===== Provided data
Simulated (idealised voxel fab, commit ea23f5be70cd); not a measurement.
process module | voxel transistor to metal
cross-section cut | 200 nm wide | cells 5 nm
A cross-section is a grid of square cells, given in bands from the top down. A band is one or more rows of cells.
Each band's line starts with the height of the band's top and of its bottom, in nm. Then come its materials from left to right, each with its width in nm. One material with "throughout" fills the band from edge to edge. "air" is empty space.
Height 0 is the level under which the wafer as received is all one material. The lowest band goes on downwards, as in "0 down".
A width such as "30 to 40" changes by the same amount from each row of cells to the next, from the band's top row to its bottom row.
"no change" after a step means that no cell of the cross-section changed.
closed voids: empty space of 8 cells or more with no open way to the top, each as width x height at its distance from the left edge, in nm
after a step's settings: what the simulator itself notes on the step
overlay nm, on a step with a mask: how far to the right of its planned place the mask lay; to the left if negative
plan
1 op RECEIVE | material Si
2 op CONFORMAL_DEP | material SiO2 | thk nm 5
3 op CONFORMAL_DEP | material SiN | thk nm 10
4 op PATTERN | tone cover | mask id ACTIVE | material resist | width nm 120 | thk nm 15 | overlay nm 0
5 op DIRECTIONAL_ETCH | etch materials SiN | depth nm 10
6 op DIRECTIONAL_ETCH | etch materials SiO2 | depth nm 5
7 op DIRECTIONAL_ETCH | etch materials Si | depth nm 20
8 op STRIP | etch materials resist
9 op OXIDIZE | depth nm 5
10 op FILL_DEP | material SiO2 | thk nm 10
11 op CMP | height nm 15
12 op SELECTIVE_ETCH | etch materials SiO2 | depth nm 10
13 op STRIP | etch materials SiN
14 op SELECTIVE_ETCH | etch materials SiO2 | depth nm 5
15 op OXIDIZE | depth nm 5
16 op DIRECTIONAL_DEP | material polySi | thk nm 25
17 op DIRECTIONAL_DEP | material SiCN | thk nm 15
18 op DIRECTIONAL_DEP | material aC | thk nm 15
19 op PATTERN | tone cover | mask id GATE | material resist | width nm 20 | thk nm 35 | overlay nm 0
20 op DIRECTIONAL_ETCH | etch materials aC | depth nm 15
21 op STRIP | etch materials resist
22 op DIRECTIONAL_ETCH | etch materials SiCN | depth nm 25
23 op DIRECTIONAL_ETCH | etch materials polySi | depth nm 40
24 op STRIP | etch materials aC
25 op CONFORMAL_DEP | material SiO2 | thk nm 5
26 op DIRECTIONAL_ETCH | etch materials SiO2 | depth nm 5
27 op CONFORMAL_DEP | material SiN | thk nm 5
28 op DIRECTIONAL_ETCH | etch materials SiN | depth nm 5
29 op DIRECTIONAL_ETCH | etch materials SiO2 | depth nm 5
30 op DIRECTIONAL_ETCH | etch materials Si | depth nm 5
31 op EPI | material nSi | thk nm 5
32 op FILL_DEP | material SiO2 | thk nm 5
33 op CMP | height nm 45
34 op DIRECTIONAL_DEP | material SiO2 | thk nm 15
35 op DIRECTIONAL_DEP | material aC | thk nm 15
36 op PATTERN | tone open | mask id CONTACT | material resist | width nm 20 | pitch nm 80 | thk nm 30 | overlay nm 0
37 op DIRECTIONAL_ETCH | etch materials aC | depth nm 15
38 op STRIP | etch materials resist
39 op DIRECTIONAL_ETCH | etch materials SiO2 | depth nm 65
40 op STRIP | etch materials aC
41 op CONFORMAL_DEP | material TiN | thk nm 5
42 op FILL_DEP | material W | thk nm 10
==========

→ Work task
Looking at the data above, write out exactly the lines that start at the one containing "17 op DIRECTIONAL_DEP" and end at the one containing "21 op STRIP | etch materials resist"; include both and nothing beyond.

→ Task solution
17 op DIRECTIONAL_DEP | material SiCN | thk nm 15
18 op DIRECTIONAL_DEP | material aC | thk nm 15
19 op PATTERN | tone cover | mask id GATE | material resist | width nm 20 | thk nm 35 | overlay nm 0
20 op DIRECTIONAL_ETCH | etch materials aC | depth nm 15
21 op STRIP | etch materials resist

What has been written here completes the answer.